*ACTION ITEM*:
Repeat the lines of the data that follow, please, starting at the first and stopping after the one with "R1: film removed".

»»

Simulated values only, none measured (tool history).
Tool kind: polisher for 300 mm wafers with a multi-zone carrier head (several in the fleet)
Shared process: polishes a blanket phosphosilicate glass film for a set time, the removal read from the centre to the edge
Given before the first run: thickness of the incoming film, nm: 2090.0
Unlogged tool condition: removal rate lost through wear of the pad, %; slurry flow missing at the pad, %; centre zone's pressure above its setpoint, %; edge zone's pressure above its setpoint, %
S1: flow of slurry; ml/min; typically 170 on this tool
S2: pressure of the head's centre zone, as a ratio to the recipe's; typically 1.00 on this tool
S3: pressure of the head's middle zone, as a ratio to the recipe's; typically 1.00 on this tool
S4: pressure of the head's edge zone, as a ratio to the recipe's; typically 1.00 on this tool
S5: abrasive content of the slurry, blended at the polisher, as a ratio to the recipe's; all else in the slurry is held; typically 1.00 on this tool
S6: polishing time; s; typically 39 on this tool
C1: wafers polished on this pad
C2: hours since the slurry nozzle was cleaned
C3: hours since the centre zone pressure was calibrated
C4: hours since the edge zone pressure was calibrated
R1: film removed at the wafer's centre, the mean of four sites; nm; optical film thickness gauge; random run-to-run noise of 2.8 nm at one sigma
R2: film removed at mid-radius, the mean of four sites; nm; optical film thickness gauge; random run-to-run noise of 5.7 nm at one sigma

««

*RESULT*:
Simulated values only, none measured (tool history).
Tool kind: polisher for 300 mm wafers with a multi-zone carrier head (several in the fleet)
Shared process: polishes a blanket phosphosilicate glass film for a set time, the removal read from the centre to the edge
Given before the first run: thickness of the incoming film, nm: 2090.0
Unlogged tool condition: removal rate lost through wear of the pad, %; slurry flow missing at the pad, %; centre zone's pressure above its setpoint, %; edge zone's pressure above its setpoint, %
S1: flow of slurry; ml/min; typically 170 on this tool
S2: pressure of the head's centre zone, as a ratio to the recipe's; typically 1.00 on this tool
S3: pressure of the head's middle zone, as a ratio to the recipe's; typically 1.00 on this tool
S4: pressure of the head's edge zone, as a ratio to the recipe's; typically 1.00 on this tool
S5: abrasive content of the slurry, blended at the polisher, as a ratio to the recipe's; all else in the slurry is held; typically 1.00 on this tool
S6: polishing time; s; typically 39 on this tool
C1: wafers polished on this pad
C2: hours since the slurry nozzle was cleaned
C3: hours since the centre zone pressure was calibrated
C4: hours since the edge zone pressure was calibrated
R1: film removed at the wafer's centre, the mean of four sites; nm; optical film thickness gauge; random run-to-run noise of 2.8 nm at one sigma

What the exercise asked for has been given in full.